(Records shown)
-.-.-

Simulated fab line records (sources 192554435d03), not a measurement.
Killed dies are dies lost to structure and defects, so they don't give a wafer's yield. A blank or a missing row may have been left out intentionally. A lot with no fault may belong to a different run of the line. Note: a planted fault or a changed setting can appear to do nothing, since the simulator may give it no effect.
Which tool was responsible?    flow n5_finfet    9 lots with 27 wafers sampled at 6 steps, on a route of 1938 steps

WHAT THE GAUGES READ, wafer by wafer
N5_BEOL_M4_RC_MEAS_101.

-.-.-

Whatever appears in the data above should be set down again exactly.

Simulated fab line records (sources 192554435d03), not a measurement.
Killed dies are dies lost to structure and defects, so they don't give a wafer's yield. A blank or a missing row may have been left out intentionally. A lot with no fault may belong to a different run of the line. Note: a planted fault or a changed setting can appear to do nothing, since the simulator may give it no effect.
Which tool was responsible?    flow n5_finfet    9 lots with 27 wafers sampled at 6 steps, on a route of 1938 steps

WHAT THE GAUGES READ, wafer by wafer
N5_BEOL_M4_RC_MEAS_101.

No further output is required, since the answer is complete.